| Assigned task |
Below this sentence is a listing; return exactly its lines from the one with "- 5: op DIRECTIONAL_ETCH" to the one with "- 0 -> -15 | Si", both kept, and nothing more.

| Material provided |
====================

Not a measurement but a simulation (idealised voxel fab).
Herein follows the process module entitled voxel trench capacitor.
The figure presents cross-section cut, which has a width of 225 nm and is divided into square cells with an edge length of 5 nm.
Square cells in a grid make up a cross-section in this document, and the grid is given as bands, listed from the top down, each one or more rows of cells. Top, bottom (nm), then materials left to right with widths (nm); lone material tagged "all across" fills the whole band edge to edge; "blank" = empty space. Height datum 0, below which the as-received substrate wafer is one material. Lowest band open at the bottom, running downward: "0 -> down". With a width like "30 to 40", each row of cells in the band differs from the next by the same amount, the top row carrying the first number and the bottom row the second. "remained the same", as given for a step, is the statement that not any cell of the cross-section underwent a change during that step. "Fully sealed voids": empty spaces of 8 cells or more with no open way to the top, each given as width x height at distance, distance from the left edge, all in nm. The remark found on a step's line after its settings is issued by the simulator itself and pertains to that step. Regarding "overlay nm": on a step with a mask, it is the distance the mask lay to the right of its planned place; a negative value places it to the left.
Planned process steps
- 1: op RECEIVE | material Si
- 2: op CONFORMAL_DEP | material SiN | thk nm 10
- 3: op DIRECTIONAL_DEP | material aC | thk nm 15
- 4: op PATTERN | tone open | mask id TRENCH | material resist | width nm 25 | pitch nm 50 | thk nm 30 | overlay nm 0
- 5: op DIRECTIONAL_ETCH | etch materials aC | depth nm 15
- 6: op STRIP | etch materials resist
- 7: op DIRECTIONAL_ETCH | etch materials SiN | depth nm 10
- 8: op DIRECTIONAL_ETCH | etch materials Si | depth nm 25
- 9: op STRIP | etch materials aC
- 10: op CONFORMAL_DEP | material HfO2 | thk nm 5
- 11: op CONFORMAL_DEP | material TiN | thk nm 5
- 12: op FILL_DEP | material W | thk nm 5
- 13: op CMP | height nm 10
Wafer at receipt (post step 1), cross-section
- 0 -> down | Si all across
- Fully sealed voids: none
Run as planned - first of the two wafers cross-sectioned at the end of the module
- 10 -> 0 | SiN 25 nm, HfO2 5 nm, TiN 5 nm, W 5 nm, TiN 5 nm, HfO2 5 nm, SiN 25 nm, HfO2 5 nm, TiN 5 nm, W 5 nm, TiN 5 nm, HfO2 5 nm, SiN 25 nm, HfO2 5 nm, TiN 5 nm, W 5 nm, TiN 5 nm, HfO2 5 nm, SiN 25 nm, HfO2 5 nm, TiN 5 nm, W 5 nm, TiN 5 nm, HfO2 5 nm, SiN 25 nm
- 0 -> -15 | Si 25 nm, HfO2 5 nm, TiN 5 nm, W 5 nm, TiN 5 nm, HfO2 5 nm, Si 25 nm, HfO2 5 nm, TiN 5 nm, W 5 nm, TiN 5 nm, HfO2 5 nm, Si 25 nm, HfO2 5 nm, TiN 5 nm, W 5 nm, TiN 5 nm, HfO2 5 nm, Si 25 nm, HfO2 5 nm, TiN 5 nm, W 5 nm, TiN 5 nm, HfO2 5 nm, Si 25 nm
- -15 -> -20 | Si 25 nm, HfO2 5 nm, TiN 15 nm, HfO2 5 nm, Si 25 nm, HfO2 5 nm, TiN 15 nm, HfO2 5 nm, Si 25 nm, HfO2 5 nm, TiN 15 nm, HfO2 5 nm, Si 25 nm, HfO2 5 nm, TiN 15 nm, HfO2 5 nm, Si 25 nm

====================

| Exercise result |
- 5: op DIRECTIONAL_ETCH | etch materials aC | depth nm 15
- 6: op STRIP | etch materials resist
- 7: op DIRECTIONAL_ETCH | etch materials SiN | depth nm 10
- 8: op DIRECTIONAL_ETCH | etch materials Si | depth nm 25
- 9: op STRIP | etch materials aC
- 10: op CONFORMAL_DEP | material HfO2 | thk nm 5
- 11: op CONFORMAL_DEP | material TiN | thk nm 5
- 12: op FILL_DEP | material W | thk nm 5
- 13: op CMP | height nm 10
Wafer at receipt (post step 1), cross-section
- 0 -> down | Si all across
- Fully sealed voids: none
Run as planned - first of the two wafers cross-sectioned at the end of the module
- 10 -> 0 | SiN 25 nm, HfO2 5 nm, TiN 5 nm, W 5 nm, TiN 5 nm, HfO2 5 nm, SiN 25 nm, HfO2 5 nm, TiN 5 nm, W 5 nm, TiN 5 nm, HfO2 5 nm, SiN 25 nm, HfO2 5 nm, TiN 5 nm, W 5 nm, TiN 5 nm, HfO2 5 nm, SiN 25 nm, HfO2 5 nm, TiN 5 nm, W 5 nm, TiN 5 nm, HfO2 5 nm, SiN 25 nm
- 0 -> -15 | Si 25 nm, HfO2 5 nm, TiN 5 nm, W 5 nm, TiN 5 nm, HfO2 5 nm, Si 25 nm, HfO2 5 nm, TiN 5 nm, W 5 nm, TiN 5 nm, HfO2 5 nm, Si 25 nm, HfO2 5 nm, TiN 5 nm, W 5 nm, TiN 5 nm, HfO2 5 nm, Si 25 nm, HfO2 5 nm, TiN 5 nm, W 5 nm, TiN 5 nm, HfO2 5 nm, Si 25 nm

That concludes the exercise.